Requirement
Each line starting at the one that contains "Tool in this" and ending at the one that contains "The listed runs" must be returned exactly, and the rest of the listing is left out.

----- Entries shown
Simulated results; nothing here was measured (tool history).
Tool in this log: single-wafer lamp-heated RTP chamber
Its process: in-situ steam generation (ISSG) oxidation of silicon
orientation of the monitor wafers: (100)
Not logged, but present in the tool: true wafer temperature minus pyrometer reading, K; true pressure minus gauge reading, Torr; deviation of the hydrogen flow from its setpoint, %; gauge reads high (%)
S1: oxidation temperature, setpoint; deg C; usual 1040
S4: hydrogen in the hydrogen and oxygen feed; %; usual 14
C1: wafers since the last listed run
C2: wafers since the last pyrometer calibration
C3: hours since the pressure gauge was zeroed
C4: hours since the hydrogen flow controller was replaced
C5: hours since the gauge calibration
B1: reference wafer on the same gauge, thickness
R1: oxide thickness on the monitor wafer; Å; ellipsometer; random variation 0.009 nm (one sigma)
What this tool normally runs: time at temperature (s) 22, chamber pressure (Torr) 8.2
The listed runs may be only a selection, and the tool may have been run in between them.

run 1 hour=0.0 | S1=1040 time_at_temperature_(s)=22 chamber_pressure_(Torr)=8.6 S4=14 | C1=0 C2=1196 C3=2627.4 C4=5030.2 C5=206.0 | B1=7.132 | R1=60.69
----------

Answer area
Tool in this log: single-wafer lamp-heated RTP chamber
Its process: in-situ steam generation (ISSG) oxidation of silicon
orientation of the monitor wafers: (100)
Not logged, but present in the tool: true wafer temperature minus pyrometer reading, K; true pressure minus gauge reading, Torr; deviation of the hydrogen flow from its setpoint, %; gauge reads high (%)
S1: oxidation temperature, setpoint; deg C; usual 1040
S4: hydrogen in the hydrogen and oxygen feed; %; usual 14
C1: wafers since the last listed run
C2: wafers since the last pyrometer calibration
C3: hours since the pressure gauge was zeroed
C4: hours since the hydrogen flow controller was replaced
C5: hours since the gauge calibration
B1: reference wafer on the same gauge, thickness
R1: oxide thickness on the monitor wafer; Å; ellipsometer; random variation 0.009 nm (one sigma)
What this tool normally runs: time at temperature (s) 22, chamber pressure (Torr) 8.2
The listed runs may be only a selection, and the tool may have been run in between them.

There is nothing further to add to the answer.